BEGIN

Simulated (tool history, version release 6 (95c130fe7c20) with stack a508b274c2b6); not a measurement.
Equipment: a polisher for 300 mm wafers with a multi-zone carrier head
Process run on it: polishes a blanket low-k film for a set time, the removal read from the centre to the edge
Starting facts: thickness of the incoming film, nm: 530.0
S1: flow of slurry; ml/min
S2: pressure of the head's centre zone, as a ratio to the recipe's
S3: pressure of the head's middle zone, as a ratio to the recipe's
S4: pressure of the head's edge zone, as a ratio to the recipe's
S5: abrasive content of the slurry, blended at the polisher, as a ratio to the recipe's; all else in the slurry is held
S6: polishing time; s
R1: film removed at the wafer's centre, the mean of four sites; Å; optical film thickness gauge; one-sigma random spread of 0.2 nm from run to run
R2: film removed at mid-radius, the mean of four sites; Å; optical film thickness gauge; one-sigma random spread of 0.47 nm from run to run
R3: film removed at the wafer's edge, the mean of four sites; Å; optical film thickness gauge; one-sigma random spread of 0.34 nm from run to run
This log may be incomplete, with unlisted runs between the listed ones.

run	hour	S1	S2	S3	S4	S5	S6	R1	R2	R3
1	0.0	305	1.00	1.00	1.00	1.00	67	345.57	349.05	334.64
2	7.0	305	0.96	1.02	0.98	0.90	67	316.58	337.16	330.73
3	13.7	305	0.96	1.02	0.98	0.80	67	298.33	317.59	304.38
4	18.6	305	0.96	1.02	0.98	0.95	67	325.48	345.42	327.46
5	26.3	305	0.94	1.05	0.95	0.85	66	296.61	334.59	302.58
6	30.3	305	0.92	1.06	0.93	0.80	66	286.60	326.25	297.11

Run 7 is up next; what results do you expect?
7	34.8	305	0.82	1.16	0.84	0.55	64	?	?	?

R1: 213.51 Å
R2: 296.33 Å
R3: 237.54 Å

END

*Work task*. Where the data above reaches the line holding "Run 7 is up next; what results do you expect?", begin printing, and stop after the line holding "R2: 296.33 Å". Each line must be reproduced exactly, with nothing else added.

*Task output*.
Run 7 is up next; what results do you expect?
7	34.8	305	0.82	1.16	0.84	0.55	64	?	?	?

R1: 213.51 Å
R2: 296.33 Å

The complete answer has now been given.